▶ **REQUIREMENT**
If a line contains "route steps=325 shown", it is the last one to write out; begin with the first line of the records and copy each exactly.

▶ **LISTED ENTRIES**
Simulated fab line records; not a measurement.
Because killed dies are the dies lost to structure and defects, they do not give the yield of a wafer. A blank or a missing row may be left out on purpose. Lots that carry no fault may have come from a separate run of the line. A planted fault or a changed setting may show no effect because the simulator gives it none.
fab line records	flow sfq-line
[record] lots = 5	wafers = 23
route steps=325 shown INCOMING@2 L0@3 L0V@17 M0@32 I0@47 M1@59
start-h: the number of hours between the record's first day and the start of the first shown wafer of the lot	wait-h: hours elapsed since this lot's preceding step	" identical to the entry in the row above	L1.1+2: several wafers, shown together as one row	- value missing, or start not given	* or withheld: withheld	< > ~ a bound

▶ **EXERCISE OUTPUT**
Simulated fab line records; not a measurement.
Because killed dies are the dies lost to structure and defects, they do not give the yield of a wafer. A blank or a missing row may be left out on purpose. Lots that carry no fault may have come from a separate run of the line. A planted fault or a changed setting may show no effect because the simulator gives it none.
fab line records	flow sfq-line
[record] lots = 5	wafers = 23
route steps=325 shown INCOMING@2 L0@3 L0V@17 M0@32 I0@47 M1@59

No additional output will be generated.